DATASET EXCERPTS:
-=-=-=-=-

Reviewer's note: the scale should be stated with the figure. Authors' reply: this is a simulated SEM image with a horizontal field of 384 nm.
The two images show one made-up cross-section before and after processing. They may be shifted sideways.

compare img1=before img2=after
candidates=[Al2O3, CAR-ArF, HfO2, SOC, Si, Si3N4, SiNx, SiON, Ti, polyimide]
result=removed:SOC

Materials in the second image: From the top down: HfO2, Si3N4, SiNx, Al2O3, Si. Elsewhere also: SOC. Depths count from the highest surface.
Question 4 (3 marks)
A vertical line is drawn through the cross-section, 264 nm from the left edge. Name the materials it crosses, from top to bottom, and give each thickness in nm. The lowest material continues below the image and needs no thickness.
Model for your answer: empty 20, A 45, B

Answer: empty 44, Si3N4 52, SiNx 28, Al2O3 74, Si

-=-=-=-=-

Word for word, copy out all the data given above.

EXERCISE ANSWER:
Reviewer's note: the scale should be stated with the figure. Authors' reply: this is a simulated SEM image with a horizontal field of 384 nm.
The two images show one made-up cross-section before and after processing. They may be shifted sideways.

compare img1=before img2=after
candidates=[Al2O3, CAR-ArF, HfO2, SOC, Si, Si3N4, SiNx, SiON, Ti, polyimide]
result=removed:SOC

Materials in the second image: From the top down: HfO2, Si3N4, SiNx, Al2O3, Si. Elsewhere also: SOC. Depths count from the highest surface.
Question 4 (3 marks)
A vertical line is drawn through the cross-section, 264 nm from the left edge. Name the materials it crosses, from top to bottom, and give each thickness in nm. The lowest material continues below the image and needs no thickness.
Model for your answer: empty 20, A 45, B

Answer: empty 44, Si3N4 52, SiNx 28, Al2O3 74, Si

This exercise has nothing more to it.